Provided material >>
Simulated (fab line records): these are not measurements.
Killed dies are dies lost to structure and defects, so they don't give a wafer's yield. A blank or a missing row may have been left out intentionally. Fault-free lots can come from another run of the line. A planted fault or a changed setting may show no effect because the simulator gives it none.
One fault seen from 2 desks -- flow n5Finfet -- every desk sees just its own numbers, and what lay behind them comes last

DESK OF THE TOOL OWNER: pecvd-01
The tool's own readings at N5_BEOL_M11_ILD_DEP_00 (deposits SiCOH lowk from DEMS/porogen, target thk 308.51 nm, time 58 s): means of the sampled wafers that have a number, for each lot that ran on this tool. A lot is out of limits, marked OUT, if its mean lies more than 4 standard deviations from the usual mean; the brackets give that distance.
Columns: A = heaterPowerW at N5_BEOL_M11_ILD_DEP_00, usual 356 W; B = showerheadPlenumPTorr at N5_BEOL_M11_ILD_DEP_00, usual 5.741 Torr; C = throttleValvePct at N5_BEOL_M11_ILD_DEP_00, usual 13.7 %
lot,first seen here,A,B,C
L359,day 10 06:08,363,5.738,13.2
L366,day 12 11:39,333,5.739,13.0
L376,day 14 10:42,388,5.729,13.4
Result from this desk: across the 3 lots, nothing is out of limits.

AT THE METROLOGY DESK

Assignment >> In the entries above, the lines from the one bearing "Columns: A = heaterPowerW" up to and including the one bearing "L359,day 10 06:08,363,5.738,13.2" should be transcribed exactly; no other line is wanted.

Answer space >>
Columns: A = heaterPowerW at N5_BEOL_M11_ILD_DEP_00, usual 356 W; B = showerheadPlenumPTorr at N5_BEOL_M11_ILD_DEP_00, usual 5.741 Torr; C = throttleValvePct at N5_BEOL_M11_ILD_DEP_00, usual 13.7 %
lot,first seen here,A,B,C
L359,day 10 06:08,363,5.738,13.2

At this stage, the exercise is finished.